== TASK ITEM ==
In the material below, the lines from the one containing "4 BAKE: 850 C, 120 s, ambient H2" through the one containing "12 ALD: material" are to be given again exactly, ends included, and no others.

##### GIVEN ENTRIES

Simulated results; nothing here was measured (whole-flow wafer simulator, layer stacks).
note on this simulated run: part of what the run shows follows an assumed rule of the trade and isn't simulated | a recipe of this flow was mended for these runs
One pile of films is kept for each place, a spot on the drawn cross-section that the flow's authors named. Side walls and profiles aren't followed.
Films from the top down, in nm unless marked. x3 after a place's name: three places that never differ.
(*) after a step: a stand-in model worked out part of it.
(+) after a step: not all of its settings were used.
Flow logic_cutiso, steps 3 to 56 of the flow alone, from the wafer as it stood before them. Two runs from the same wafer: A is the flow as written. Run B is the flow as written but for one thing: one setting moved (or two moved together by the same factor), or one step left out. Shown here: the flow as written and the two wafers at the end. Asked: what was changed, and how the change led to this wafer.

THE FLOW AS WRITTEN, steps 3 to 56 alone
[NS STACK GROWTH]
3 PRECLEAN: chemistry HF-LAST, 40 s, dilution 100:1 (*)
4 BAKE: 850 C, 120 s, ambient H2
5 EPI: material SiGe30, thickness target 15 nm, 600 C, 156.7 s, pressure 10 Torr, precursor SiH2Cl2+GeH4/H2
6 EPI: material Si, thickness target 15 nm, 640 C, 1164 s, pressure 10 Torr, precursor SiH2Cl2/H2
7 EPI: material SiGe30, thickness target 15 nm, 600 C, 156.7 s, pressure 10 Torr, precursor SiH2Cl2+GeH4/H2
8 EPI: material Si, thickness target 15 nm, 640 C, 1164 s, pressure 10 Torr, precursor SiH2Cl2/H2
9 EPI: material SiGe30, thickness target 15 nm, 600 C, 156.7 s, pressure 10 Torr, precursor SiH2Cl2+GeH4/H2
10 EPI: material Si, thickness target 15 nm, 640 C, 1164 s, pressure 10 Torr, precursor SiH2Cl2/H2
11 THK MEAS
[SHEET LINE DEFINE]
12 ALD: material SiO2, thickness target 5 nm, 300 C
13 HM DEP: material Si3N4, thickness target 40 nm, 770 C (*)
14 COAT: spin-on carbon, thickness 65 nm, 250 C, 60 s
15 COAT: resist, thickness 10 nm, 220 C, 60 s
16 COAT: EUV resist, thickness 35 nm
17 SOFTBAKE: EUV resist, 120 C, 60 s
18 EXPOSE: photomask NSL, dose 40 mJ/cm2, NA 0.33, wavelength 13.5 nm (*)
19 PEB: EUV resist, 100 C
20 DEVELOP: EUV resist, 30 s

##########

== YOUR RESPONSE ==
4 BAKE: 850 C, 120 s, ambient H2
5 EPI: material SiGe30, thickness target 15 nm, 600 C, 156.7 s, pressure 10 Torr, precursor SiH2Cl2+GeH4/H2
6 EPI: material Si, thickness target 15 nm, 640 C, 1164 s, pressure 10 Torr, precursor SiH2Cl2/H2
7 EPI: material SiGe30, thickness target 15 nm, 600 C, 156.7 s, pressure 10 Torr, precursor SiH2Cl2+GeH4/H2
8 EPI: material Si, thickness target 15 nm, 640 C, 1164 s, pressure 10 Torr, precursor SiH2Cl2/H2
9 EPI: material SiGe30, thickness target 15 nm, 600 C, 156.7 s, pressure 10 Torr, precursor SiH2Cl2+GeH4/H2
10 EPI: material Si, thickness target 15 nm, 640 C, 1164 s, pressure 10 Torr, precursor SiH2Cl2/H2
11 THK MEAS
[SHEET LINE DEFINE]
12 ALD: material SiO2, thickness target 5 nm, 300 C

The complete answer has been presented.